_Work task_
All lines up to and including the one that contains "ooo...oooooooo...oooooooo...oooo" are to be transcribed exactly, starting from the first line of the records.

:: Record set ::

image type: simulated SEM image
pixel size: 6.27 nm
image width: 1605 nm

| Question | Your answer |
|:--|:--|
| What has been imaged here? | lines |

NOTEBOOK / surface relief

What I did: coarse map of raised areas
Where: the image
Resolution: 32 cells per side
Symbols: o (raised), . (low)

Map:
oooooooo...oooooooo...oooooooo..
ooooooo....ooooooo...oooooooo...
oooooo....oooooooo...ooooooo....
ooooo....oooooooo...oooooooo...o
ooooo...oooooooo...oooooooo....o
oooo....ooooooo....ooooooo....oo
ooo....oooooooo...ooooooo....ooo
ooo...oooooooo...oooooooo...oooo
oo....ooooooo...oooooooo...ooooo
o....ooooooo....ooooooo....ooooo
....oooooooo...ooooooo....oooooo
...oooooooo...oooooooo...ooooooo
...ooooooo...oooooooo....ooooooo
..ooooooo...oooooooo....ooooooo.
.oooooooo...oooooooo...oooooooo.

:::

_Answer box_
image type: simulated SEM image
pixel size: 6.27 nm
image width: 1605 nm

| Question | Your answer |
|:--|:--|
| What has been imaged here? | lines |

NOTEBOOK / surface relief

What I did: coarse map of raised areas
Where: the image
Resolution: 32 cells per side
Symbols: o (raised), . (low)

Map:
oooooooo...oooooooo...oooooooo..
ooooooo....ooooooo...oooooooo...
oooooo....oooooooo...ooooooo....
ooooo....oooooooo...oooooooo...o
ooooo...oooooooo...oooooooo....o
oooo....ooooooo....ooooooo....oo
ooo....oooooooo...ooooooo....ooo
ooo...oooooooo...oooooooo...oooo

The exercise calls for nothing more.